### ACTION ITEM:
The entries below are to be returned exactly. Include all of them.

### STORED DATA:
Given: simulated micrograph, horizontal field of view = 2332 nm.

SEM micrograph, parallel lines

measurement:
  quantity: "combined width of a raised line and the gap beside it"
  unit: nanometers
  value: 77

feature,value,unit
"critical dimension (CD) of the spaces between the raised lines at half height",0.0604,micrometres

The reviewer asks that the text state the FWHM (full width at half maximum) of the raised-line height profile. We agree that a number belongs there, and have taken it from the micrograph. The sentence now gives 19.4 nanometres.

### ANSWER BOX:
Given: simulated micrograph, horizontal field of view = 2332 nm.

SEM micrograph, parallel lines

measurement:
  quantity: "combined width of a raised line and the gap beside it"
  unit: nanometers
  value: 77

feature,value,unit
"critical dimension (CD) of the spaces between the raised lines at half height",0.0604,micrometres

The reviewer asks that the text state the FWHM (full width at half maximum) of the raised-line height profile. We agree that a number belongs there, and have taken it from the micrograph. The sentence now gives 19.4 nanometres.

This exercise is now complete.